* _ACTIVITY_
Begin at the first line below and copy each line exactly, ending with the line where "of raised bodies" appears.

[PROVIDED MATERIAL]
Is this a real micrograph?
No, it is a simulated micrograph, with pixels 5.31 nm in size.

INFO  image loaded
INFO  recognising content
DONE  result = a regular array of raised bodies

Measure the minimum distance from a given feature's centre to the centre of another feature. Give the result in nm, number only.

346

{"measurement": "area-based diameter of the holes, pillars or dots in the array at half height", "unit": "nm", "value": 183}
[/PROVIDED MATERIAL]

* _WRITTEN RESPONSE_
Is this a real micrograph?
No, it is a simulated micrograph, with pixels 5.31 nm in size.

INFO  image loaded
INFO  recognising content
DONE  result = a regular array of raised bodies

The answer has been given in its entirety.